################
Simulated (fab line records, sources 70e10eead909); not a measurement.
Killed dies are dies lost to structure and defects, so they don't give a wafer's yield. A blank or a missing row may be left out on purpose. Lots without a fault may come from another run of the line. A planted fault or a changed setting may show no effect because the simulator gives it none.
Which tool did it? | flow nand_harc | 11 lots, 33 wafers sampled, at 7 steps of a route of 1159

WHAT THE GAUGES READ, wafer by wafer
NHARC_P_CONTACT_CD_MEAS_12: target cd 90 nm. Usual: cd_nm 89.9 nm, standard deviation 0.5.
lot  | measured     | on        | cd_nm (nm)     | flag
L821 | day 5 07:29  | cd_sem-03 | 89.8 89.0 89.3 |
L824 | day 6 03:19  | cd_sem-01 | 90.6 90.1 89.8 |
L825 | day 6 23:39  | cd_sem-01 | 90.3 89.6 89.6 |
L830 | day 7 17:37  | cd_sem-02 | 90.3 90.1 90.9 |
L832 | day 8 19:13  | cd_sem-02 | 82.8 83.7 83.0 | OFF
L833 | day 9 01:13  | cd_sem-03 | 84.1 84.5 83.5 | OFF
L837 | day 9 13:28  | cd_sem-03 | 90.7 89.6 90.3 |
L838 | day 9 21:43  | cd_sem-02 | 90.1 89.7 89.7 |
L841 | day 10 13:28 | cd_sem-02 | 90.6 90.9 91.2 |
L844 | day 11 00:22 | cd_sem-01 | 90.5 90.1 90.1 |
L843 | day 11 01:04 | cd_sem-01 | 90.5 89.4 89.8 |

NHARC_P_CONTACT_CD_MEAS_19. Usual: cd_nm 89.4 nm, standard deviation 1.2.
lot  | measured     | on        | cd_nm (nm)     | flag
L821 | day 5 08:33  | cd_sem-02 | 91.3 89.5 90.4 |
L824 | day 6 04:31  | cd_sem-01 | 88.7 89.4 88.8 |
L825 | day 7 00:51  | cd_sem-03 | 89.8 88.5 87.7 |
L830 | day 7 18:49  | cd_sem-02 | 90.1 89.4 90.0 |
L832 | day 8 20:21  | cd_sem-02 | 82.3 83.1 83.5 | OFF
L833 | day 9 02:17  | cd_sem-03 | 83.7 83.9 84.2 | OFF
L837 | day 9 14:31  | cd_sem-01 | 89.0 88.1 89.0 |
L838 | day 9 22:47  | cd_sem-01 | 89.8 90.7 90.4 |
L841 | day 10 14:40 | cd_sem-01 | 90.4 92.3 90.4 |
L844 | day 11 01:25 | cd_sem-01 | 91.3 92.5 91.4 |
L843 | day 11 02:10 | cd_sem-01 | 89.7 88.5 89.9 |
################

Work order: Lines from the start of the records through the one containing "L844 | day 11 01:25" are what should be retyped, exactly and in full, both ends included.

Task output:
Simulated (fab line records, sources 70e10eead909); not a measurement.
Killed dies are dies lost to structure and defects, so they don't give a wafer's yield. A blank or a missing row may be left out on purpose. Lots without a fault may come from another run of the line. A planted fault or a changed setting may show no effect because the simulator gives it none.
Which tool did it? | flow nand_harc | 11 lots, 33 wafers sampled, at 7 steps of a route of 1159

WHAT THE GAUGES READ, wafer by wafer
NHARC_P_CONTACT_CD_MEAS_12: target cd 90 nm. Usual: cd_nm 89.9 nm, standard deviation 0.5.
lot  | measured     | on        | cd_nm (nm)     | flag
L821 | day 5 07:29  | cd_sem-03 | 89.8 89.0 89.3 |
L824 | day 6 03:19  | cd_sem-01 | 90.6 90.1 89.8 |
L825 | day 6 23:39  | cd_sem-01 | 90.3 89.6 89.6 |
L830 | day 7 17:37  | cd_sem-02 | 90.3 90.1 90.9 |
L832 | day 8 19:13  | cd_sem-02 | 82.8 83.7 83.0 | OFF
L833 | day 9 01:13  | cd_sem-03 | 84.1 84.5 83.5 | OFF
L837 | day 9 13:28  | cd_sem-03 | 90.7 89.6 90.3 |
L838 | day 9 21:43  | cd_sem-02 | 90.1 89.7 89.7 |
L841 | day 10 13:28 | cd_sem-02 | 90.6 90.9 91.2 |
L844 | day 11 00:22 | cd_sem-01 | 90.5 90.1 90.1 |
L843 | day 11 01:04 | cd_sem-01 | 90.5 89.4 89.8 |

NHARC_P_CONTACT_CD_MEAS_19. Usual: cd_nm 89.4 nm, standard deviation 1.2.
lot  | measured     | on        | cd_nm (nm)     | flag
L821 | day 5 08:33  | cd_sem-02 | 91.3 89.5 90.4 |
L824 | day 6 04:31  | cd_sem-01 | 88.7 89.4 88.8 |
L825 | day 7 00:51  | cd_sem-03 | 89.8 88.5 87.7 |
L830 | day 7 18:49  | cd_sem-02 | 90.1 89.4 90.0 |
L832 | day 8 20:21  | cd_sem-02 | 82.3 83.1 83.5 | OFF
L833 | day 9 02:17  | cd_sem-03 | 83.7 83.9 84.2 | OFF
L837 | day 9 14:31  | cd_sem-01 | 89.0 88.1 89.0 |
L838 | day 9 22:47  | cd_sem-01 | 89.8 90.7 90.4 |
L841 | day 10 14:40 | cd_sem-01 | 90.4 92.3 90.4 |
L844 | day 11 01:25 | cd_sem-01 | 91.3 92.5 91.4 |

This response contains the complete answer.